• **Record excerpts**
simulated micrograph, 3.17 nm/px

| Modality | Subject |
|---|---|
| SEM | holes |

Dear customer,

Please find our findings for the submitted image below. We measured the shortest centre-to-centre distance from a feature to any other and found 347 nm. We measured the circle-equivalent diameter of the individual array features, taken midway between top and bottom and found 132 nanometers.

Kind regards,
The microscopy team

• **Exercise**
Go through the material above and output exactly the lines from the one containing "SEM | holes |" through the one containing "Please find our".

• **Answer area**
| SEM | holes |

Dear customer,

Please find our findings for the submitted image below. We measured the shortest centre-to-centre distance from a feature to any other and found 347 nm. We measured the circle-equivalent diameter of the individual array features, taken midway between top and bottom and found 132 nanometers.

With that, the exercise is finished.